Brief.
Give back all the data exactly, line by line.

Dataset excerpts.
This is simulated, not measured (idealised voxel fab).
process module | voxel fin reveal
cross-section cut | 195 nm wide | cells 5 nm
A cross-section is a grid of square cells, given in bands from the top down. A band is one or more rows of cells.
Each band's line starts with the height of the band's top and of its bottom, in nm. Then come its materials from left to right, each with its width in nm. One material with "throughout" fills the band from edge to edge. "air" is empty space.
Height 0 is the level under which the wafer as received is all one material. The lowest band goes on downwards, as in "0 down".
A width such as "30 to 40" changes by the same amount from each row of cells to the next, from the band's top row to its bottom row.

Problem solution.
This is simulated, not measured (idealised voxel fab).
process module | voxel fin reveal
cross-section cut | 195 nm wide | cells 5 nm
A cross-section is a grid of square cells, given in bands from the top down. A band is one or more rows of cells.
Each band's line starts with the height of the band's top and of its bottom, in nm. Then come its materials from left to right, each with its width in nm. One material with "throughout" fills the band from edge to edge. "air" is empty space.
Height 0 is the level under which the wafer as received is all one material. The lowest band goes on downwards, as in "0 down".
A width such as "30 to 40" changes by the same amount from each row of cells to the next, from the band's top row to its bottom row.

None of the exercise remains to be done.